◆ Task item ◆
Everything from the first line of the material below through the line containing "The width of" must be retyped exactly, and nothing past it.

◆ Data extracts ◆
——————————
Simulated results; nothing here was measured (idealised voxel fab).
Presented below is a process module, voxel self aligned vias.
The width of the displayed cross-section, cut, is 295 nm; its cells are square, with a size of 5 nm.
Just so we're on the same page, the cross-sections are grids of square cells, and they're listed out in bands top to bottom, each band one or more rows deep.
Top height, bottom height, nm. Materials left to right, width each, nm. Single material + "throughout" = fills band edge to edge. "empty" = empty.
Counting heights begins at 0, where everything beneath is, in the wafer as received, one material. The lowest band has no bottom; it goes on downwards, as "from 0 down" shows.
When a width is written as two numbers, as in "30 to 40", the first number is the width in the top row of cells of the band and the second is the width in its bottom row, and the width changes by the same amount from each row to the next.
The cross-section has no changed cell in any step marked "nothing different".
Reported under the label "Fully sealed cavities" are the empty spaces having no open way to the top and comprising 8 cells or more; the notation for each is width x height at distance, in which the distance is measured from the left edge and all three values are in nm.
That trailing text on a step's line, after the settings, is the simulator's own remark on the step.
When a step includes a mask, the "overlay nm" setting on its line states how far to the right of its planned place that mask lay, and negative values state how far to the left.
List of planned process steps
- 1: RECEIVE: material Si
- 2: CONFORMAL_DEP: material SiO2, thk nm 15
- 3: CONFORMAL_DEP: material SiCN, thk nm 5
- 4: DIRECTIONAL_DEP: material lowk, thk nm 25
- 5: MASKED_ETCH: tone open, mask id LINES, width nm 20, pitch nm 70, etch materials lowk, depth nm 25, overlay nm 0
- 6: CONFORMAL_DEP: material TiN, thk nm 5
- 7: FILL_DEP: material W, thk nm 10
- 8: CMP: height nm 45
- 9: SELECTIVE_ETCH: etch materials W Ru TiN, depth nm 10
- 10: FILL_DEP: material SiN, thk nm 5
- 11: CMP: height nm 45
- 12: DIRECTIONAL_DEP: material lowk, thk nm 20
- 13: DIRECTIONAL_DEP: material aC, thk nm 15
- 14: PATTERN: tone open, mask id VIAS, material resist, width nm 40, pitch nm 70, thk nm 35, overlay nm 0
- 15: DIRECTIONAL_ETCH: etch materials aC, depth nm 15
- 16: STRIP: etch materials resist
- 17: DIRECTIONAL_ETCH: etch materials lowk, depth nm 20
——————————

◆ Your solution ◆
Simulated results; nothing here was measured (idealised voxel fab).
Presented below is a process module, voxel self aligned vias.
The width of the displayed cross-section, cut, is 295 nm; its cells are square, with a size of 5 nm.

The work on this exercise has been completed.